* [AVAILABLE DATA]
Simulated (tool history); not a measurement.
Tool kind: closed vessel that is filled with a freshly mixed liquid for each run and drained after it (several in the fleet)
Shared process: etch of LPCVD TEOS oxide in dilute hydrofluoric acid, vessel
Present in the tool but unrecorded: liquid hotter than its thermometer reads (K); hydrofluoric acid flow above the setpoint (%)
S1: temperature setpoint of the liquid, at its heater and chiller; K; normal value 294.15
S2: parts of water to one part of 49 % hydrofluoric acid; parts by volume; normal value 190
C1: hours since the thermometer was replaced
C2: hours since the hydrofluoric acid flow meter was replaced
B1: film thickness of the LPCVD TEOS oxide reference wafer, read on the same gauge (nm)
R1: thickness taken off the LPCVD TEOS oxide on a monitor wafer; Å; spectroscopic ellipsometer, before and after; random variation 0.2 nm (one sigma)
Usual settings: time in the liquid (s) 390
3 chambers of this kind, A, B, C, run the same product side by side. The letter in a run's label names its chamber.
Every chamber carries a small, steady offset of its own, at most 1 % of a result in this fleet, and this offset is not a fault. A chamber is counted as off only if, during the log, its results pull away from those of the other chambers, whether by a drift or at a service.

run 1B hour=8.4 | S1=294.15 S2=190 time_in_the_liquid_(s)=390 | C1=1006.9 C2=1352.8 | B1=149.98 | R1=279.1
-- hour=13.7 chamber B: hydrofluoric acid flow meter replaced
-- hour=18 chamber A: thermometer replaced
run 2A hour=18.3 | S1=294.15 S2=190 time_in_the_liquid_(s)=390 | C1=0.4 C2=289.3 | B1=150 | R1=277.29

* [WORK ORDER] The reply should be a precise retyping of all the data.

* [YOUR SOLUTION]
Simulated (tool history); not a measurement.
Tool kind: closed vessel that is filled with a freshly mixed liquid for each run and drained after it (several in the fleet)
Shared process: etch of LPCVD TEOS oxide in dilute hydrofluoric acid, vessel
Present in the tool but unrecorded: liquid hotter than its thermometer reads (K); hydrofluoric acid flow above the setpoint (%)
S1: temperature setpoint of the liquid, at its heater and chiller; K; normal value 294.15
S2: parts of water to one part of 49 % hydrofluoric acid; parts by volume; normal value 190
C1: hours since the thermometer was replaced
C2: hours since the hydrofluoric acid flow meter was replaced
B1: film thickness of the LPCVD TEOS oxide reference wafer, read on the same gauge (nm)
R1: thickness taken off the LPCVD TEOS oxide on a monitor wafer; Å; spectroscopic ellipsometer, before and after; random variation 0.2 nm (one sigma)
Usual settings: time in the liquid (s) 390
3 chambers of this kind, A, B, C, run the same product side by side. The letter in a run's label names its chamber.
Every chamber carries a small, steady offset of its own, at most 1 % of a result in this fleet, and this offset is not a fault. A chamber is counted as off only if, during the log, its results pull away from those of the other chambers, whether by a drift or at a service.

run 1B hour=8.4 | S1=294.15 S2=190 time_in_the_liquid_(s)=390 | C1=1006.9 C2=1352.8 | B1=149.98 | R1=279.1
-- hour=13.7 chamber B: hydrofluoric acid flow meter replaced
-- hour=18 chamber A: thermometer replaced
run 2A hour=18.3 | S1=294.15 S2=190 time_in_the_liquid_(s)=390 | C1=0.4 C2=289.3 | B1=150 | R1=277.29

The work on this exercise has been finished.